ASSIGNMENT:
Using the records below, output the stretch that opens with the line containing "Killed dies are" and closes with the line containing "The plan is", exactly and including both lines, with nothing more.

========

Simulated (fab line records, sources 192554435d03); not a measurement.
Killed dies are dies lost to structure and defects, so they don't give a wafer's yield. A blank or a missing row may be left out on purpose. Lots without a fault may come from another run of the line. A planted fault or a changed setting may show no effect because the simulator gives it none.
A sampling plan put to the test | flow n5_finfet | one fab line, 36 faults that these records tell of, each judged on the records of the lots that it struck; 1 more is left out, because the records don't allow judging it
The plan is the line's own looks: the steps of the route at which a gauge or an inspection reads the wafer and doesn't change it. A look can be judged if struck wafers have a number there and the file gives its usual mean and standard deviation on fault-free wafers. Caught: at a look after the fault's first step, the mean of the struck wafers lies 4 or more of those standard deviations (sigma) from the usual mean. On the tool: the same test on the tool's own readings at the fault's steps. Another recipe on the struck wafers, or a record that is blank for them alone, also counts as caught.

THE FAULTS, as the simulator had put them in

========

TASK OUTPUT:
Killed dies are dies lost to structure and defects, so they don't give a wafer's yield. A blank or a missing row may be left out on purpose. Lots without a fault may come from another run of the line. A planted fault or a changed setting may show no effect because the simulator gives it none.
A sampling plan put to the test | flow n5_finfet | one fab line, 36 faults that these records tell of, each judged on the records of the lots that it struck; 1 more is left out, because the records don't allow judging it
The plan is the line's own looks: the steps of the route at which a gauge or an inspection reads the wafer and doesn't change it. A look can be judged if struck wafers have a number there and the file gives its usual mean and standard deviation on fault-free wafers. Caught: at a look after the fault's first step, the mean of the struck wafers lies 4 or more of those standard deviations (sigma) from the usual mean. On the tool: the same test on the tool's own readings at the fault's steps. Another recipe on the struck wafers, or a record that is blank for them alone, also counts as caught.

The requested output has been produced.